[[ Material provided, beginning ]]
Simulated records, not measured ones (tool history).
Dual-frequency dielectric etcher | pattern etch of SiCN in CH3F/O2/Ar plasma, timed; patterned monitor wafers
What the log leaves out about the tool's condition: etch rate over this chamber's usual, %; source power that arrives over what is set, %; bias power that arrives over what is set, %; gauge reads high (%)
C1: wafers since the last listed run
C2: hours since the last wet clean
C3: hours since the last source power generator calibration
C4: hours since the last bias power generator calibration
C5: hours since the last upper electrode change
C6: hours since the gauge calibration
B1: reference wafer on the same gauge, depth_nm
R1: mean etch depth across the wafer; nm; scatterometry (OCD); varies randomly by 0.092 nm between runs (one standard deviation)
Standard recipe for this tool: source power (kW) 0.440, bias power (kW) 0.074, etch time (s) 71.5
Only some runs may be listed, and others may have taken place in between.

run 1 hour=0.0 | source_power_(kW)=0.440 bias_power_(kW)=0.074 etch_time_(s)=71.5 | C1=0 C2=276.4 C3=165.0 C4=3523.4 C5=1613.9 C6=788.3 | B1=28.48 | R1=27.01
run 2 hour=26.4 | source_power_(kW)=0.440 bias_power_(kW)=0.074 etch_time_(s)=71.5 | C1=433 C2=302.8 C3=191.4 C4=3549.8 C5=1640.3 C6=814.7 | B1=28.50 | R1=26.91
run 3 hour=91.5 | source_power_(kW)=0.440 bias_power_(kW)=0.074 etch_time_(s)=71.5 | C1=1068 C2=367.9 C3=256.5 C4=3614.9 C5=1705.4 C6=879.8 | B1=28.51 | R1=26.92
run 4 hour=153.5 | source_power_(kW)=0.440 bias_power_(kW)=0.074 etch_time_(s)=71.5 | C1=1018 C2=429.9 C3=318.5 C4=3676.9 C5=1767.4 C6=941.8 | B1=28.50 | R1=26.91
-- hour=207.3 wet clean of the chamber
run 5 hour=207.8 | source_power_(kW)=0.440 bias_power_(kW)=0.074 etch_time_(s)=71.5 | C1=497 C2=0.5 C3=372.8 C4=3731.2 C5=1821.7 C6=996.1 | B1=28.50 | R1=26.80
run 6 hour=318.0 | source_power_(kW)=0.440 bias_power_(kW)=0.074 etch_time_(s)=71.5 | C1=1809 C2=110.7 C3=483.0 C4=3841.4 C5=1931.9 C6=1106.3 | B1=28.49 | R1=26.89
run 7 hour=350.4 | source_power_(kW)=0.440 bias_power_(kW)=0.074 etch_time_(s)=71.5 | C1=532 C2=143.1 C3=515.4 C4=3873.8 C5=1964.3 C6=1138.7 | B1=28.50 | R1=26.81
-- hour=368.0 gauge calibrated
[[ Material provided, end ]]

Work order: Starting at the first line of the records above, please copy every line exactly through the line containing "What the log", and stop there.

Task result:
Simulated records, not measured ones (tool history).
Dual-frequency dielectric etcher | pattern etch of SiCN in CH3F/O2/Ar plasma, timed; patterned monitor wafers
What the log leaves out about the tool's condition: etch rate over this chamber's usual, %; source power that arrives over what is set, %; bias power that arrives over what is set, %; gauge reads high (%)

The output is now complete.